SOURCE MATERIAL section start
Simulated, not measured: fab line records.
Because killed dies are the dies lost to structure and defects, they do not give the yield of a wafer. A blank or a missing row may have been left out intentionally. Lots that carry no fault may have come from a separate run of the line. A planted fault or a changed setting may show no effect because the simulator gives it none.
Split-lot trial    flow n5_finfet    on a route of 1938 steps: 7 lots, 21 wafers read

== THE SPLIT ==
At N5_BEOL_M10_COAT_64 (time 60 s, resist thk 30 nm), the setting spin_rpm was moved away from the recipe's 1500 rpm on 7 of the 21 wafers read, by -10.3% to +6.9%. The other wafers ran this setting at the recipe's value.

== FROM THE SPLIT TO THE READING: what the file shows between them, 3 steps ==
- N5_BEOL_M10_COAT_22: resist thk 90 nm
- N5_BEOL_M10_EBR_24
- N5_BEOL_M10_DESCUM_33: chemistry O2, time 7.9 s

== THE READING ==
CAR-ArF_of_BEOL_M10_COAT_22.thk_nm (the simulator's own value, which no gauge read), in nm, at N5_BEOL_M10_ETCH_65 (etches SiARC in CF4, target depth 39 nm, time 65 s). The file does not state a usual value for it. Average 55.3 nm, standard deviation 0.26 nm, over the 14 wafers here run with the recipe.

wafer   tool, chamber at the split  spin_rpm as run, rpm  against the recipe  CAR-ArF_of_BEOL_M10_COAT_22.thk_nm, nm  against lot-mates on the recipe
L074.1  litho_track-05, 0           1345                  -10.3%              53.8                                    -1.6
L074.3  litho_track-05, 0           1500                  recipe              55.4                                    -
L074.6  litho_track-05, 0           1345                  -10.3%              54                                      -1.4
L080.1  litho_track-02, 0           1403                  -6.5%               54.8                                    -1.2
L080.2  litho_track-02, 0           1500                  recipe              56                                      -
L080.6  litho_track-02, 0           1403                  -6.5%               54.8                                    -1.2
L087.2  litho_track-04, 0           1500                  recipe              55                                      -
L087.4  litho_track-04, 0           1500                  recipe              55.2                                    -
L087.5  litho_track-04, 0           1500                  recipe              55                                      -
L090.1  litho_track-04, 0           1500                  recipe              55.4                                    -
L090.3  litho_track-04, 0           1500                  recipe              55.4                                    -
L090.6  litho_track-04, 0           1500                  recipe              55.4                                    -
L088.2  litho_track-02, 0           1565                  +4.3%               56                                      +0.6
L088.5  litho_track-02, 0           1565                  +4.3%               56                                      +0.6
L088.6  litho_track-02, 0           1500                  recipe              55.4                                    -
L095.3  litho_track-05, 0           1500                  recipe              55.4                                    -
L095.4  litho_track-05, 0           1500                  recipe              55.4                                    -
SOURCE MATERIAL section end

**ACTION ITEM:**
What you return should be the lines from the start of the data through the line with "At N5_BEOL_M10_COAT_64 (time", quoted exactly and nothing more.

**RESPONSE AREA:**
Simulated, not measured: fab line records.
Because killed dies are the dies lost to structure and defects, they do not give the yield of a wafer. A blank or a missing row may have been left out intentionally. Lots that carry no fault may have come from a separate run of the line. A planted fault or a changed setting may show no effect because the simulator gives it none.
Split-lot trial    flow n5_finfet    on a route of 1938 steps: 7 lots, 21 wafers read

== THE SPLIT ==
At N5_BEOL_M10_COAT_64 (time 60 s, resist thk 30 nm), the setting spin_rpm was moved away from the recipe's 1500 rpm on 7 of the 21 wafers read, by -10.3% to +6.9%. The other wafers ran this setting at the recipe's value.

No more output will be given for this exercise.